▶ [EXTRACTED DATA]:
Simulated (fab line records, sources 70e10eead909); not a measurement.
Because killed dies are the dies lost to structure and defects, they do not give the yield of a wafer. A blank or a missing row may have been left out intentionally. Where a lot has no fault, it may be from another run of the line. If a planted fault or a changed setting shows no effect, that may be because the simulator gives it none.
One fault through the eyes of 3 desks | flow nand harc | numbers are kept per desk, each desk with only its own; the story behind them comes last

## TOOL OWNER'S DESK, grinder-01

▶ [WORK TASK]:
Repeat every line of the listing, word for word.

▶ [RESPONSE]:
Simulated (fab line records, sources 70e10eead909); not a measurement.
Because killed dies are the dies lost to structure and defects, they do not give the yield of a wafer. A blank or a missing row may have been left out intentionally. Where a lot has no fault, it may be from another run of the line. If a planted fault or a changed setting shows no effect, that may be because the simulator gives it none.
One fault through the eyes of 3 desks | flow nand harc | numbers are kept per desk, each desk with only its own; the story behind them comes last

## TOOL OWNER'S DESK, grinder-01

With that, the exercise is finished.